Input data below:

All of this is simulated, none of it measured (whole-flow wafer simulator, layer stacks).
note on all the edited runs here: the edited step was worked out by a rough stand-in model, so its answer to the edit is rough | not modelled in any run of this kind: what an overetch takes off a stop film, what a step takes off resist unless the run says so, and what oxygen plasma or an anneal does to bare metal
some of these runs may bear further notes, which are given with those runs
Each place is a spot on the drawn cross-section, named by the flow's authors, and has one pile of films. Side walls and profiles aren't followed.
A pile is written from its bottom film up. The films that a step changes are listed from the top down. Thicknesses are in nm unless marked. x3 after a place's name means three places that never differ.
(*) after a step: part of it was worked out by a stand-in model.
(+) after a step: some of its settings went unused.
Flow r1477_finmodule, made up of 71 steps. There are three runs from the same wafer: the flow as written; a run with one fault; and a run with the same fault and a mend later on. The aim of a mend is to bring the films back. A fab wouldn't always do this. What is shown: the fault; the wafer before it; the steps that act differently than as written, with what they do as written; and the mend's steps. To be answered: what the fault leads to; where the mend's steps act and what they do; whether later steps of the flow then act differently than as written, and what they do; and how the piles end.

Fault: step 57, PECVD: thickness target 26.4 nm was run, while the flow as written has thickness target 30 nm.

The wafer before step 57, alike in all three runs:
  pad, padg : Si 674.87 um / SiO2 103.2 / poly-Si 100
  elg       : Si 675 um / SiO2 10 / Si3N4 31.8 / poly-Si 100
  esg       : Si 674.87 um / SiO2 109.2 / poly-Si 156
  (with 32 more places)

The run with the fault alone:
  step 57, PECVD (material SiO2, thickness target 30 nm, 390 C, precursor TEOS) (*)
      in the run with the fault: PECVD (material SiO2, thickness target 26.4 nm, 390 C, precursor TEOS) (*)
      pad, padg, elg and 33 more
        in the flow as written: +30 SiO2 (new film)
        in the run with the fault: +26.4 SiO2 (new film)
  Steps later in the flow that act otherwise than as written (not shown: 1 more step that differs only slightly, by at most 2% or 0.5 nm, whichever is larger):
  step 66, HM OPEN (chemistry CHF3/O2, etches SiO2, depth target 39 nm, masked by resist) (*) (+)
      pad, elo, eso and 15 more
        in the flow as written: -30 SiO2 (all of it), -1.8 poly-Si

End of Input data.

Work order
Please retype the listing word for word, from its first line through the line containing "some of these", and add nothing else.

Task answer
All of this is simulated, none of it measured (whole-flow wafer simulator, layer stacks).
note on all the edited runs here: the edited step was worked out by a rough stand-in model, so its answer to the edit is rough | not modelled in any run of this kind: what an overetch takes off a stop film, what a step takes off resist unless the run says so, and what oxygen plasma or an anneal does to bare metal
some of these runs may bear further notes, which are given with those runs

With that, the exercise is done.